#### [Information given]
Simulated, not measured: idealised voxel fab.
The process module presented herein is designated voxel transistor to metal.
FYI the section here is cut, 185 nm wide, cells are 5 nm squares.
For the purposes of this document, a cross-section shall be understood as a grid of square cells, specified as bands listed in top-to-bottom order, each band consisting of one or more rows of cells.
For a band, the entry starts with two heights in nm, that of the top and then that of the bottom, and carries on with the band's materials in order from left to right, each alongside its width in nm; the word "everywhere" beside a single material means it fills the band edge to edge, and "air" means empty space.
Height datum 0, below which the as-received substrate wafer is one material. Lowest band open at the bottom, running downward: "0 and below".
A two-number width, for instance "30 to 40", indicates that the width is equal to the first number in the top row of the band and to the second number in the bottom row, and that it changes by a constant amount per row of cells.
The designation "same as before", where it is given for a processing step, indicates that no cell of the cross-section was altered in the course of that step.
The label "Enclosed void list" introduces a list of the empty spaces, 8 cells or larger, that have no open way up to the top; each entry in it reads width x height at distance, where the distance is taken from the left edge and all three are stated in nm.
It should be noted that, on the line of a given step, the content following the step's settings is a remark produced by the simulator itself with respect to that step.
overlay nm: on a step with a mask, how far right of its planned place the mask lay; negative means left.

#### [Assignment]
Would you restate the material above word for word?

#### [Written solution]
Simulated, not measured: idealised voxel fab.
The process module presented herein is designated voxel transistor to metal.
FYI the section here is cut, 185 nm wide, cells are 5 nm squares.
For the purposes of this document, a cross-section shall be understood as a grid of square cells, specified as bands listed in top-to-bottom order, each band consisting of one or more rows of cells.
For a band, the entry starts with two heights in nm, that of the top and then that of the bottom, and carries on with the band's materials in order from left to right, each alongside its width in nm; the word "everywhere" beside a single material means it fills the band edge to edge, and "air" means empty space.
Height datum 0, below which the as-received substrate wafer is one material. Lowest band open at the bottom, running downward: "0 and below".
A two-number width, for instance "30 to 40", indicates that the width is equal to the first number in the top row of the band and to the second number in the bottom row, and that it changes by a constant amount per row of cells.
The designation "same as before", where it is given for a processing step, indicates that no cell of the cross-section was altered in the course of that step.
The label "Enclosed void list" introduces a list of the empty spaces, 8 cells or larger, that have no open way up to the top; each entry in it reads width x height at distance, where the distance is taken from the left edge and all three are stated in nm.
It should be noted that, on the line of a given step, the content following the step's settings is a remark produced by the simulator itself with respect to that step.
overlay nm: on a step with a mask, how far right of its planned place the mask lay; negative means left.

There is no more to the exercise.